◆ Assigned task
Every single record needs to be restated word for word.

····················

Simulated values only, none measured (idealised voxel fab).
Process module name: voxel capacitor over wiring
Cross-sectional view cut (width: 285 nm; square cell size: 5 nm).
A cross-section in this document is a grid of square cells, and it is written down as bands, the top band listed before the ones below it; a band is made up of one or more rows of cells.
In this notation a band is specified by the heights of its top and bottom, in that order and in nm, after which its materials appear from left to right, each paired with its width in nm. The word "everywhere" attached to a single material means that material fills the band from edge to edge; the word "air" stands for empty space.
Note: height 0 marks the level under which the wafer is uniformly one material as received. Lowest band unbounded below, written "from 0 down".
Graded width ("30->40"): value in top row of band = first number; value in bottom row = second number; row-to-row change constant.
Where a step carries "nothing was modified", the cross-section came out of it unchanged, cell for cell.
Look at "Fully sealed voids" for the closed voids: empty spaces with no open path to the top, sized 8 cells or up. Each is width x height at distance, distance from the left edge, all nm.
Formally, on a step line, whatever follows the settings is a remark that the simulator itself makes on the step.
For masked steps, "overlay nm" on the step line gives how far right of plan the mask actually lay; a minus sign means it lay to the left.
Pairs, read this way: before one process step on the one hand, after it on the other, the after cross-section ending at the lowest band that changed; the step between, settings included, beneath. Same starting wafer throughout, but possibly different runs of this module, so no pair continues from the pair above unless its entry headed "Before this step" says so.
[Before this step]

····················

◆ Response
Simulated values only, none measured (idealised voxel fab).
Process module name: voxel capacitor over wiring
Cross-sectional view cut (width: 285 nm; square cell size: 5 nm).
A cross-section in this document is a grid of square cells, and it is written down as bands, the top band listed before the ones below it; a band is made up of one or more rows of cells.
In this notation a band is specified by the heights of its top and bottom, in that order and in nm, after which its materials appear from left to right, each paired with its width in nm. The word "everywhere" attached to a single material means that material fills the band from edge to edge; the word "air" stands for empty space.
Note: height 0 marks the level under which the wafer is uniformly one material as received. Lowest band unbounded below, written "from 0 down".
Graded width ("30->40"): value in top row of band = first number; value in bottom row = second number; row-to-row change constant.
Where a step carries "nothing was modified", the cross-section came out of it unchanged, cell for cell.
Look at "Fully sealed voids" for the closed voids: empty spaces with no open path to the top, sized 8 cells or up. Each is width x height at distance, distance from the left edge, all nm.
Formally, on a step line, whatever follows the settings is a remark that the simulator itself makes on the step.
For masked steps, "overlay nm" on the step line gives how far right of plan the mask actually lay; a minus sign means it lay to the left.
Pairs, read this way: before one process step on the one hand, after it on the other, the after cross-section ending at the lowest band that changed; the step between, settings included, beneath. Same starting wafer throughout, but possibly different runs of this module, so no pair continues from the pair above unless its entry headed "Before this step" says so.
[Before this step]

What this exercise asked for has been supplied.